═══ INFORMATION ═══

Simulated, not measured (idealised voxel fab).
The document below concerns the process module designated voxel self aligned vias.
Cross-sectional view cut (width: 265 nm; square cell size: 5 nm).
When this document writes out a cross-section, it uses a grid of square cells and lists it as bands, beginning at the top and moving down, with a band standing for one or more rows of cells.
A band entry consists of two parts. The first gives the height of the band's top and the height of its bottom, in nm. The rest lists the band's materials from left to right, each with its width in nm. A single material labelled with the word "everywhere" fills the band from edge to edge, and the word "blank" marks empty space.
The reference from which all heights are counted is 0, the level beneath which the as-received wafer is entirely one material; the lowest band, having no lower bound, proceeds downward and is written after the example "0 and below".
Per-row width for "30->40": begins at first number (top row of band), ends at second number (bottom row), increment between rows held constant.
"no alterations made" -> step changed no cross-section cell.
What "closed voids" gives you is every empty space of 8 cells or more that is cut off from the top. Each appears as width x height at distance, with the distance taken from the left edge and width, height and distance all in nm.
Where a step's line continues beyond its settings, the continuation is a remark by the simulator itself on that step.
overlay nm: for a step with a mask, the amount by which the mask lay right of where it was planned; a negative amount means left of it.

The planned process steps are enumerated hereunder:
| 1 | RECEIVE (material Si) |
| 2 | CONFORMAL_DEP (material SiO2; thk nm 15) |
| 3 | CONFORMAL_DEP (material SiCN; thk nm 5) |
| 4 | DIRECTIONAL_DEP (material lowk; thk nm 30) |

═══

▸ **ACTION ITEM**
Reproduce each line of the material above precisely.

▸ **ANSWER SPACE**
Simulated, not measured (idealised voxel fab).
The document below concerns the process module designated voxel self aligned vias.
Cross-sectional view cut (width: 265 nm; square cell size: 5 nm).
When this document writes out a cross-section, it uses a grid of square cells and lists it as bands, beginning at the top and moving down, with a band standing for one or more rows of cells.
A band entry consists of two parts. The first gives the height of the band's top and the height of its bottom, in nm. The rest lists the band's materials from left to right, each with its width in nm. A single material labelled with the word "everywhere" fills the band from edge to edge, and the word "blank" marks empty space.
The reference from which all heights are counted is 0, the level beneath which the as-received wafer is entirely one material; the lowest band, having no lower bound, proceeds downward and is written after the example "0 and below".
Per-row width for "30->40": begins at first number (top row of band), ends at second number (bottom row), increment between rows held constant.
"no alterations made" -> step changed no cross-section cell.
What "closed voids" gives you is every empty space of 8 cells or more that is cut off from the top. Each appears as width x height at distance, with the distance taken from the left edge and width, height and distance all in nm.
Where a step's line continues beyond its settings, the continuation is a remark by the simulator itself on that step.
overlay nm: for a step with a mask, the amount by which the mask lay right of where it was planned; a negative amount means left of it.

The planned process steps are enumerated hereunder:
| 1 | RECEIVE (material Si) |
| 2 | CONFORMAL_DEP (material SiO2; thk nm 15) |
| 3 | CONFORMAL_DEP (material SiCN; thk nm 5) |
| 4 | DIRECTIONAL_DEP (material lowk; thk nm 30) |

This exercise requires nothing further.